> Activity:
Reproduce the material that follows, please, but only from its first line to the line containing "start_h: hours from", inclusive.

> Excerpted records:
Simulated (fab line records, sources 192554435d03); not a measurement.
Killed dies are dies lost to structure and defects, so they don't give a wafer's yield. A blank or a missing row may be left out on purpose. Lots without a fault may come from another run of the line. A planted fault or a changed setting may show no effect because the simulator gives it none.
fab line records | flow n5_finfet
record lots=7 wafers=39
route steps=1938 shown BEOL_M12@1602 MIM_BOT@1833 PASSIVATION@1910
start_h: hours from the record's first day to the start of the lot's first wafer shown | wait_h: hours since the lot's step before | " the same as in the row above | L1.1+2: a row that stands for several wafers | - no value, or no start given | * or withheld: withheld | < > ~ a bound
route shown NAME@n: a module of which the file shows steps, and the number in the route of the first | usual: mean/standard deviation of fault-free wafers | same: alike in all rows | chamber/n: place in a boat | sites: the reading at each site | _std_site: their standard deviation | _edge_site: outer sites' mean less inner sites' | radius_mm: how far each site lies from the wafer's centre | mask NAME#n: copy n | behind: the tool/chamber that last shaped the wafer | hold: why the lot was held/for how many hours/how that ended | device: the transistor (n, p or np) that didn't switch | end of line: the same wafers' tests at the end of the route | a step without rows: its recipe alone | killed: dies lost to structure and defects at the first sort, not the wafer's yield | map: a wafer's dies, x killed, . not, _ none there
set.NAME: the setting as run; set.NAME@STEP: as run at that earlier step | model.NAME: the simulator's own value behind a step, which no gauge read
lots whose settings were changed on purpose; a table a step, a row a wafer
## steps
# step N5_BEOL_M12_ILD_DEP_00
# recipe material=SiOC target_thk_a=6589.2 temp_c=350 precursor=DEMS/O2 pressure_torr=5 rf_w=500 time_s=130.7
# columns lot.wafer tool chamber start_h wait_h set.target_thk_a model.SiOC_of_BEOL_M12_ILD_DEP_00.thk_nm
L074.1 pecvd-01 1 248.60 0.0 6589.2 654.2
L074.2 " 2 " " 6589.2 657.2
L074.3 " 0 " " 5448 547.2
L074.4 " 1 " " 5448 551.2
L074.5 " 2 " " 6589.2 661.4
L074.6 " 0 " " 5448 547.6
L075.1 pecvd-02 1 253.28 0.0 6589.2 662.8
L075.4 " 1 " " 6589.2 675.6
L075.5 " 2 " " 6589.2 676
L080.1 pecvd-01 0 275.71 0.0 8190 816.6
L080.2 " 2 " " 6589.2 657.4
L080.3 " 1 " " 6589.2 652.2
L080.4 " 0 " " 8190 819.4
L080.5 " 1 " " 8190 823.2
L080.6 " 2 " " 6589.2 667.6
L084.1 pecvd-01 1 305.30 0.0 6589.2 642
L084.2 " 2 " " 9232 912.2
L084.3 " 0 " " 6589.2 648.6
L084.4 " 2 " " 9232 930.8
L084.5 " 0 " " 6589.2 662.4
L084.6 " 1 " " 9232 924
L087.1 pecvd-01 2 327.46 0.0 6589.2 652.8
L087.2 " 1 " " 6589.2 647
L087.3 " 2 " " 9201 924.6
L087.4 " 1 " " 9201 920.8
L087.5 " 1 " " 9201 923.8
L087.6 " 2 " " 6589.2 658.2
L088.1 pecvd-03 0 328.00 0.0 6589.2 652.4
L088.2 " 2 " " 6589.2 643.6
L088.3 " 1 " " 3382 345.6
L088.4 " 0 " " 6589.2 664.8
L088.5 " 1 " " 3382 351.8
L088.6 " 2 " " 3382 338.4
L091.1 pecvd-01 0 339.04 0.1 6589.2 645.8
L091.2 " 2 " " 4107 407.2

> Solution:
Simulated (fab line records, sources 192554435d03); not a measurement.
Killed dies are dies lost to structure and defects, so they don't give a wafer's yield. A blank or a missing row may be left out on purpose. Lots without a fault may come from another run of the line. A planted fault or a changed setting may show no effect because the simulator gives it none.
fab line records | flow n5_finfet
record lots=7 wafers=39
route steps=1938 shown BEOL_M12@1602 MIM_BOT@1833 PASSIVATION@1910
start_h: hours from the record's first day to the start of the lot's first wafer shown | wait_h: hours since the lot's step before | " the same as in the row above | L1.1+2: a row that stands for several wafers | - no value, or no start given | * or withheld: withheld | < > ~ a bound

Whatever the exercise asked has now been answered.